* * * *

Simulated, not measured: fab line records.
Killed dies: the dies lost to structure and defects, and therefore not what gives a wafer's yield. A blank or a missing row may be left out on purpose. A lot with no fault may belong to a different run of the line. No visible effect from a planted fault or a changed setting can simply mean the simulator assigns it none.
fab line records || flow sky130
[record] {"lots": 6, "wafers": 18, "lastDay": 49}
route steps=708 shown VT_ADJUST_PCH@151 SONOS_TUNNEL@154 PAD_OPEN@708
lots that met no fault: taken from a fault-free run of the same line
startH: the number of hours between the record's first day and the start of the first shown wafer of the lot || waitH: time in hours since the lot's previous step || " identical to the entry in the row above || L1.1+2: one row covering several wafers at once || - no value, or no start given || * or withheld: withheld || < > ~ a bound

* * * *

Assignment> Would you restate, word for word, every line of the listing from its first line through the line with "lots that met"?

Task output>
Simulated, not measured: fab line records.
Killed dies: the dies lost to structure and defects, and therefore not what gives a wafer's yield. A blank or a missing row may be left out on purpose. A lot with no fault may belong to a different run of the line. No visible effect from a planted fault or a changed setting can simply mean the simulator assigns it none.
fab line records || flow sky130
[record] {"lots": 6, "wafers": 18, "lastDay": 49}
route steps=708 shown VT_ADJUST_PCH@151 SONOS_TUNNEL@154 PAD_OPEN@708
lots that met no fault: taken from a fault-free run of the same line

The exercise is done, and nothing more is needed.